-- REQUIREMENT --
Some of the lines below need repeating. Reproduce exactly those between the lines holding "step 6, PEB (i-line resist, 115 C, 90 s)" and "step 14, PEB (i-line resist, 115 C, 90 s)", inclusive.

== DATASET ENTRIES ==

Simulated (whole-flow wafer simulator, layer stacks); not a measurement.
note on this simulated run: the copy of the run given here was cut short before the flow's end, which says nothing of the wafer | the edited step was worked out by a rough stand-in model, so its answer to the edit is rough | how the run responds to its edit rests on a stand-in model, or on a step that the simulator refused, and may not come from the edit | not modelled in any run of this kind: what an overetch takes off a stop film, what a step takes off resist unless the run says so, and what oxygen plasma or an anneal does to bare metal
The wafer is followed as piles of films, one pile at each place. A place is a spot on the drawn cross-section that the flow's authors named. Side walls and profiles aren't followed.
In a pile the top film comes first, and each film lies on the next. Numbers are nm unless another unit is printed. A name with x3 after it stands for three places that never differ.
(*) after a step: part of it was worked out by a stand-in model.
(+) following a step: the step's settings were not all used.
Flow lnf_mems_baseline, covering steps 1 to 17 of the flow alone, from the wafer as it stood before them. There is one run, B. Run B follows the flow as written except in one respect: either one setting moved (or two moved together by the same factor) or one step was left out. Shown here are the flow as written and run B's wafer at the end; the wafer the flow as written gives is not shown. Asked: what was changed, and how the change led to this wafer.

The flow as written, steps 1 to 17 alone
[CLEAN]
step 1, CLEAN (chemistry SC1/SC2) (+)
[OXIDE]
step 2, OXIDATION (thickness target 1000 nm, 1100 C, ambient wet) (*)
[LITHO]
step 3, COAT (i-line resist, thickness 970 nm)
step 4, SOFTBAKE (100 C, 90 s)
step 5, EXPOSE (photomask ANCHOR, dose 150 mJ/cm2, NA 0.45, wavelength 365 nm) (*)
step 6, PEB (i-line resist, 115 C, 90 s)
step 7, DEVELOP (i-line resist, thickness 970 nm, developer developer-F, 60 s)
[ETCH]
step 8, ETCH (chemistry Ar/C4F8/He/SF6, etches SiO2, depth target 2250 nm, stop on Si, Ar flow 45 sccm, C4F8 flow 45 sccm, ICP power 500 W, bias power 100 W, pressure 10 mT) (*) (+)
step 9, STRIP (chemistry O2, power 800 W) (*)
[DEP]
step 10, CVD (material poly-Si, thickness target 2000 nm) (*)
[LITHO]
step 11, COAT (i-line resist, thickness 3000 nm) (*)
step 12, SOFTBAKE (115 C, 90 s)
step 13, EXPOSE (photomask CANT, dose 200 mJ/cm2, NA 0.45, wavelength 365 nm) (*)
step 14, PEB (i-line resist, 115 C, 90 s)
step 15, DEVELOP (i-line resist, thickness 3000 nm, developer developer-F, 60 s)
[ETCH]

===

-- WRITTEN SOLUTION --
step 6, PEB (i-line resist, 115 C, 90 s)
step 7, DEVELOP (i-line resist, thickness 970 nm, developer developer-F, 60 s)
[ETCH]
step 8, ETCH (chemistry Ar/C4F8/He/SF6, etches SiO2, depth target 2250 nm, stop on Si, Ar flow 45 sccm, C4F8 flow 45 sccm, ICP power 500 W, bias power 100 W, pressure 10 mT) (*) (+)
step 9, STRIP (chemistry O2, power 800 W) (*)
[DEP]
step 10, CVD (material poly-Si, thickness target 2000 nm) (*)
[LITHO]
step 11, COAT (i-line resist, thickness 3000 nm) (*)
step 12, SOFTBAKE (115 C, 90 s)
step 13, EXPOSE (photomask CANT, dose 200 mJ/cm2, NA 0.45, wavelength 365 nm) (*)
step 14, PEB (i-line resist, 115 C, 90 s)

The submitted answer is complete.